• [WORK TASK]:
The expected output is a verbatim reprint of the lines from the beginning of the data that follows through the line that contains "This log may".

• [SOURCE INFORMATION]:
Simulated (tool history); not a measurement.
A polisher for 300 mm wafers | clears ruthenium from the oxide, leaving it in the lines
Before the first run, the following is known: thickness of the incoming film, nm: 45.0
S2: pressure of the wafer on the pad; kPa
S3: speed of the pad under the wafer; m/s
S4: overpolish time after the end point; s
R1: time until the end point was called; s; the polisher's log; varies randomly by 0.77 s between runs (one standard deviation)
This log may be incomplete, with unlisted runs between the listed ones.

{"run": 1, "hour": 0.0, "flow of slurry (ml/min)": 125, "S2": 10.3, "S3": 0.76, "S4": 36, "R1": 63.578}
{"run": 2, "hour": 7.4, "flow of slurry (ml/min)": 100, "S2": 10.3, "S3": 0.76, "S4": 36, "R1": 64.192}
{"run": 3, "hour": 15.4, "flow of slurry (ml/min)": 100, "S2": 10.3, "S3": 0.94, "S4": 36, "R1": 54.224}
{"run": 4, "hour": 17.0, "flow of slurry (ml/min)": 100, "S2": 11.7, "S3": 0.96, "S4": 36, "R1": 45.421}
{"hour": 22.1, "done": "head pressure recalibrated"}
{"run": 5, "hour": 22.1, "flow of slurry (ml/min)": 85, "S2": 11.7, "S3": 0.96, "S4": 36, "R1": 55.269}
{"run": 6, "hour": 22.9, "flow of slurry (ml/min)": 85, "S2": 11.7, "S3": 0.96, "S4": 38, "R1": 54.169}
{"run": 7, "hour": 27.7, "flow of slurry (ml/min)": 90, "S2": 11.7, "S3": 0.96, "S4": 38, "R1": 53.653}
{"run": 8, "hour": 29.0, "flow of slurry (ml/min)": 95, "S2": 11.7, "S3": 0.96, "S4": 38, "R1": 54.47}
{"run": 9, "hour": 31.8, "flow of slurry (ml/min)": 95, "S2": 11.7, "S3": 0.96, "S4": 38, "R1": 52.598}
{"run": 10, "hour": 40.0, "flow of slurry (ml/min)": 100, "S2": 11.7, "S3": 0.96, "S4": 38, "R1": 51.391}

• [EXERCISE ANSWER]:
Simulated (tool history); not a measurement.
A polisher for 300 mm wafers | clears ruthenium from the oxide, leaving it in the lines
Before the first run, the following is known: thickness of the incoming film, nm: 45.0
S2: pressure of the wafer on the pad; kPa
S3: speed of the pad under the wafer; m/s
S4: overpolish time after the end point; s
R1: time until the end point was called; s; the polisher's log; varies randomly by 0.77 s between runs (one standard deviation)
This log may be incomplete, with unlisted runs between the listed ones.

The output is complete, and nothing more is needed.